Work order: Look through the data below for the line with "Films from the", and transcribe it exactly together with each line after it up to and including the line with "(+) after a". Give nothing else.

Supplied information:
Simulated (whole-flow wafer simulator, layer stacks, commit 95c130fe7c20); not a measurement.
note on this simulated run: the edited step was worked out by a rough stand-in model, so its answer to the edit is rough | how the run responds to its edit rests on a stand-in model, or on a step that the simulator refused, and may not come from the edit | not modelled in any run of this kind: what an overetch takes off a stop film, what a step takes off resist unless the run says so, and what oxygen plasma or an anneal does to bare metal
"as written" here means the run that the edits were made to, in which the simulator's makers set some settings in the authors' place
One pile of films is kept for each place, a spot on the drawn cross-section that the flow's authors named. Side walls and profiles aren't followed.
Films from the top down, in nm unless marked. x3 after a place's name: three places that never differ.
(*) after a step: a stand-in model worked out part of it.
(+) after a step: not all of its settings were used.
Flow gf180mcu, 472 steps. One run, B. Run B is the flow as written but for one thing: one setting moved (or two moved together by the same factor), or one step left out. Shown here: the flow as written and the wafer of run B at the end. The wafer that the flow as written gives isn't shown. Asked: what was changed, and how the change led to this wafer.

Response area:
Films from the top down, in nm unless marked. x3 after a place's name: three places that never differ.
(*) after a step: a stand-in model worked out part of it.
(+) after a step: not all of its settings were used.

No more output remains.